ENTRIES SUPPLIED
════════
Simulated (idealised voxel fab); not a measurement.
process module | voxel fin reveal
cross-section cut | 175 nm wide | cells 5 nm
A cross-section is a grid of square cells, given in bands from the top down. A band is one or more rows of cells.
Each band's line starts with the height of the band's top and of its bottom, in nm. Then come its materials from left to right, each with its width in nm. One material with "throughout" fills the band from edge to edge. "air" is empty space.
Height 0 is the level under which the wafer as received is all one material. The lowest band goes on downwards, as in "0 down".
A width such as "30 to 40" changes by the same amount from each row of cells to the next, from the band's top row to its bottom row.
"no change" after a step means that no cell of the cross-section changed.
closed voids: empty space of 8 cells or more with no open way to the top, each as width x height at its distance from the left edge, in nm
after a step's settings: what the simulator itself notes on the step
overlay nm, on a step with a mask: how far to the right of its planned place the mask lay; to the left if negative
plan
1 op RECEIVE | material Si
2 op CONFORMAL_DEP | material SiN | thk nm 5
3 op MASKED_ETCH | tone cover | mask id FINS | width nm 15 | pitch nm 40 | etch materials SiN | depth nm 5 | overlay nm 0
════════

ASSIGNED TASK
The lines above from the one with "after a step's" through the one with "2 op CONFORMAL_DEP | material SiN | thk nm 5" are to be duplicated exactly, ends included, with nothing added.

RESULT
after a step's settings: what the simulator itself notes on the step
overlay nm, on a step with a mask: how far to the right of its planned place the mask lay; to the left if negative
plan
1 op RECEIVE | material Si
2 op CONFORMAL_DEP | material SiN | thk nm 5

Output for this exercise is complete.